ACTIVITY >>
Each entry needs to be given again, character for character.

LISTED ENTRIES >>
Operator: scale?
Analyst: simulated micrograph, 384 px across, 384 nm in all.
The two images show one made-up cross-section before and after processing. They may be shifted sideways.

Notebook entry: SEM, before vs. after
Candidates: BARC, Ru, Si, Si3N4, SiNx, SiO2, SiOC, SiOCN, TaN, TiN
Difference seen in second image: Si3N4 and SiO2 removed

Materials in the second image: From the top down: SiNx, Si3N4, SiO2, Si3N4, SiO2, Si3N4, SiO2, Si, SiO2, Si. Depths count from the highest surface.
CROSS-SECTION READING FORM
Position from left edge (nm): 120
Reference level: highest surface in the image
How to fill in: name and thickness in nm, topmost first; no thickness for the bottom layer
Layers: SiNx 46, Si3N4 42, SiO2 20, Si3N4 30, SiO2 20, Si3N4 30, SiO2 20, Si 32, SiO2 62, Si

ANSWER BOX >>
Operator: scale?
Analyst: simulated micrograph, 384 px across, 384 nm in all.
The two images show one made-up cross-section before and after processing. They may be shifted sideways.

Notebook entry: SEM, before vs. after
Candidates: BARC, Ru, Si, Si3N4, SiNx, SiO2, SiOC, SiOCN, TaN, TiN
Difference seen in second image: Si3N4 and SiO2 removed

Materials in the second image: From the top down: SiNx, Si3N4, SiO2, Si3N4, SiO2, Si3N4, SiO2, Si, SiO2, Si. Depths count from the highest surface.
CROSS-SECTION READING FORM
Position from left edge (nm): 120
Reference level: highest surface in the image
How to fill in: name and thickness in nm, topmost first; no thickness for the bottom layer
Layers: SiNx 46, Si3N4 42, SiO2 20, Si3N4 30, SiO2 20, Si3N4 30, SiO2 20, Si 32, SiO2 62, Si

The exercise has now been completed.